Work instruction:
Using the listing below, set down exactly the lines starting at the line that contains "written: -138.5 SiO2" and ending at the line that contains "(and at 10 other places as well)", both included, and no others.

Entries shown:
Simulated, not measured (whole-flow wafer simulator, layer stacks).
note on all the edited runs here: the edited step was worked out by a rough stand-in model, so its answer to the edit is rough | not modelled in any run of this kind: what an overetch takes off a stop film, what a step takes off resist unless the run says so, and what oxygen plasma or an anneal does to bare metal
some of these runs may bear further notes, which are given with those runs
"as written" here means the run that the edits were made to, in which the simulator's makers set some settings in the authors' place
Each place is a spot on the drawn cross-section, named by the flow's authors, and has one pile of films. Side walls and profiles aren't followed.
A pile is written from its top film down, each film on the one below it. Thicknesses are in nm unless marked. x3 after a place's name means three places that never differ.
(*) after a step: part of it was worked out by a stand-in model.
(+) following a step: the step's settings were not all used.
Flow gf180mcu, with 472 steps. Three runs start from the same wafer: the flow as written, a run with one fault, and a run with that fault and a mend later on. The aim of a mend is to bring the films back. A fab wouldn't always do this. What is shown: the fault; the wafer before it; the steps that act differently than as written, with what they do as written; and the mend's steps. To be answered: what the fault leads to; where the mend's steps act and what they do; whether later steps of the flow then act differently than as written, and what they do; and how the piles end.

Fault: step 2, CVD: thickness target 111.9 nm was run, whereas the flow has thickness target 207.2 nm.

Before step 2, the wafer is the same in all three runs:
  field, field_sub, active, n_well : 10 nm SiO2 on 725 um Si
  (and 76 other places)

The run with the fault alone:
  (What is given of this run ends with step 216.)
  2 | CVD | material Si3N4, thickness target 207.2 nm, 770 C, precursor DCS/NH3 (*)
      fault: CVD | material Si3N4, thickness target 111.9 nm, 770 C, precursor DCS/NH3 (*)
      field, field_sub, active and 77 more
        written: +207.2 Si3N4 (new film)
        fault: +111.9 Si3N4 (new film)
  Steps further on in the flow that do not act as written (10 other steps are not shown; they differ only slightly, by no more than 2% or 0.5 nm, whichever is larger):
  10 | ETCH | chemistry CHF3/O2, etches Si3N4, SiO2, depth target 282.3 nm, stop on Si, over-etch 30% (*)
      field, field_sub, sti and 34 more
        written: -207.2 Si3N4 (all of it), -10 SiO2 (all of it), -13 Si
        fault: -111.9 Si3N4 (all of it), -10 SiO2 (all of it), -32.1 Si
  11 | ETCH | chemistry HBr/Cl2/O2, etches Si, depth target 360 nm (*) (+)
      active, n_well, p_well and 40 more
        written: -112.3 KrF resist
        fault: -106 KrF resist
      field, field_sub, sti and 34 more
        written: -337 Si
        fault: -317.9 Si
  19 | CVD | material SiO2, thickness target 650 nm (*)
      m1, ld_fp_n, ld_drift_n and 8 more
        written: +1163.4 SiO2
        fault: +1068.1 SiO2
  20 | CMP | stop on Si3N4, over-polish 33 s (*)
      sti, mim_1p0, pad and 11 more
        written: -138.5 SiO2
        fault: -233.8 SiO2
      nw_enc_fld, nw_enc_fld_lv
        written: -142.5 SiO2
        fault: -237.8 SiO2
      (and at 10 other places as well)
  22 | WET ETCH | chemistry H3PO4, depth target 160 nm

Task result:
        written: -138.5 SiO2
        fault: -233.8 SiO2
      nw_enc_fld, nw_enc_fld_lv
        written: -142.5 SiO2
        fault: -237.8 SiO2
      (and at 10 other places as well)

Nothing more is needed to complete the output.